Up to and including the line with "A width such", please set down the entries below exactly, starting from the first line.

▬▬▬▬▬▬

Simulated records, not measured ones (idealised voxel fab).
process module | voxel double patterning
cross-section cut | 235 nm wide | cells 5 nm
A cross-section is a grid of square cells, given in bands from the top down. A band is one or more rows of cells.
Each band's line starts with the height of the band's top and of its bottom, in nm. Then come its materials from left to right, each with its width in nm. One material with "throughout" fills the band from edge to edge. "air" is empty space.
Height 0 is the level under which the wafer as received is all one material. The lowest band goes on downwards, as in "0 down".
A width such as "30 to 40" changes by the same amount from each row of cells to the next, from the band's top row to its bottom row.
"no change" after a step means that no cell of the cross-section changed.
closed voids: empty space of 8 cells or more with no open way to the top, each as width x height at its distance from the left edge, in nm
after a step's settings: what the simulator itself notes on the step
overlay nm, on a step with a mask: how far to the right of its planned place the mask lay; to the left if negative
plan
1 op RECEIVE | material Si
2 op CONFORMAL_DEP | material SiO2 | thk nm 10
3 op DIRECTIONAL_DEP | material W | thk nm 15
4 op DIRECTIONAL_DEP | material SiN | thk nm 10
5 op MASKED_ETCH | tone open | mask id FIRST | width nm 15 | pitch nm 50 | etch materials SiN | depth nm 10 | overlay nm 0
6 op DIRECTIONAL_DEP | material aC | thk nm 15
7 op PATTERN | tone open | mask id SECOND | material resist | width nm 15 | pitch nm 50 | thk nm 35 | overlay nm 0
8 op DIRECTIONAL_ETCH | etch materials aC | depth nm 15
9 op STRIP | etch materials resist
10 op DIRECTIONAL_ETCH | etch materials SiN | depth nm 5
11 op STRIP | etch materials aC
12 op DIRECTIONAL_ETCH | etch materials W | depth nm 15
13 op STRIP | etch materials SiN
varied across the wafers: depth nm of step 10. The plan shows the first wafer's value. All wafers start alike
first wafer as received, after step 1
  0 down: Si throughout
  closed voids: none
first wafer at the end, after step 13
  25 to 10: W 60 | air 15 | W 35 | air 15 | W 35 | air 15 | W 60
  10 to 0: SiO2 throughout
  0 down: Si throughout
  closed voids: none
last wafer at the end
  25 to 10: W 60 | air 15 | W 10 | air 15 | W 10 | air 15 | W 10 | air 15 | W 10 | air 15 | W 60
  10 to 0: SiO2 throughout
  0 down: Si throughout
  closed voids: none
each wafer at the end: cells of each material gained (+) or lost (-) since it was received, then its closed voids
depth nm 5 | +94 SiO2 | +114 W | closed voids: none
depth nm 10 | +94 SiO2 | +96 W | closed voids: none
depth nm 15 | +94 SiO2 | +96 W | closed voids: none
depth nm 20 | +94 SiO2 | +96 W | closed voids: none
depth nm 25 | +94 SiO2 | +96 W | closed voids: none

▬▬▬▬▬▬

Worked solution:
Simulated records, not measured ones (idealised voxel fab).
process module | voxel double patterning
cross-section cut | 235 nm wide | cells 5 nm
A cross-section is a grid of square cells, given in bands from the top down. A band is one or more rows of cells.
Each band's line starts with the height of the band's top and of its bottom, in nm. Then come its materials from left to right, each with its width in nm. One material with "throughout" fills the band from edge to edge. "air" is empty space.
Height 0 is the level under which the wafer as received is all one material. The lowest band goes on downwards, as in "0 down".
A width such as "30 to 40" changes by the same amount from each row of cells to the next, from the band's top row to its bottom row.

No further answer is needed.